Exercise | Repeat the whole listing exactly as it appears.

BEGIN

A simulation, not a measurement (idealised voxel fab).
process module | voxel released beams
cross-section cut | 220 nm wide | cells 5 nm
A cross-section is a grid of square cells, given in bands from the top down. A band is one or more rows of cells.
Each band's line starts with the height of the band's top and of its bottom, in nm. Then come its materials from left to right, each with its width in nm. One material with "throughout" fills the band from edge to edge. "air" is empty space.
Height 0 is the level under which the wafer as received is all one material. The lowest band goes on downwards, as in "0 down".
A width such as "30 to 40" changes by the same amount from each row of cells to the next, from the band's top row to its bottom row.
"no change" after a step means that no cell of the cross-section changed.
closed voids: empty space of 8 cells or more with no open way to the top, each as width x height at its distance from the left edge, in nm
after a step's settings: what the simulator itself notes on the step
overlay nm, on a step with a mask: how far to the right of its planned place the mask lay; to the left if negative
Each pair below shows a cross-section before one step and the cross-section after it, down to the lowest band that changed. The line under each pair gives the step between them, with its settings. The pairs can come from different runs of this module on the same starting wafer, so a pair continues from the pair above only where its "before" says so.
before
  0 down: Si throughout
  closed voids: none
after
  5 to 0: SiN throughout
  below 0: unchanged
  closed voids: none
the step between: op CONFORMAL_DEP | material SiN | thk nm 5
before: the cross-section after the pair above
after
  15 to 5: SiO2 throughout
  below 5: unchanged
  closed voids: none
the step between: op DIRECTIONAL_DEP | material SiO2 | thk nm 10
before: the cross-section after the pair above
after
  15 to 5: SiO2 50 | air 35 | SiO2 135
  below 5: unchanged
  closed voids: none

END

Written response |
A simulation, not a measurement (idealised voxel fab).
process module | voxel released beams
cross-section cut | 220 nm wide | cells 5 nm
A cross-section is a grid of square cells, given in bands from the top down. A band is one or more rows of cells.
Each band's line starts with the height of the band's top and of its bottom, in nm. Then come its materials from left to right, each with its width in nm. One material with "throughout" fills the band from edge to edge. "air" is empty space.
Height 0 is the level under which the wafer as received is all one material. The lowest band goes on downwards, as in "0 down".
A width such as "30 to 40" changes by the same amount from each row of cells to the next, from the band's top row to its bottom row.
"no change" after a step means that no cell of the cross-section changed.
closed voids: empty space of 8 cells or more with no open way to the top, each as width x height at its distance from the left edge, in nm
after a step's settings: what the simulator itself notes on the step
overlay nm, on a step with a mask: how far to the right of its planned place the mask lay; to the left if negative
Each pair below shows a cross-section before one step and the cross-section after it, down to the lowest band that changed. The line under each pair gives the step between them, with its settings. The pairs can come from different runs of this module on the same starting wafer, so a pair continues from the pair above only where its "before" says so.
before
  0 down: Si throughout
  closed voids: none
after
  5 to 0: SiN throughout
  below 0: unchanged
  closed voids: none
the step between: op CONFORMAL_DEP | material SiN | thk nm 5
before: the cross-section after the pair above
after
  15 to 5: SiO2 throughout
  below 5: unchanged
  closed voids: none
the step between: op DIRECTIONAL_DEP | material SiO2 | thk nm 10
before: the cross-section after the pair above
after
  15 to 5: SiO2 50 | air 35 | SiO2 135
  below 5: unchanged
  closed voids: none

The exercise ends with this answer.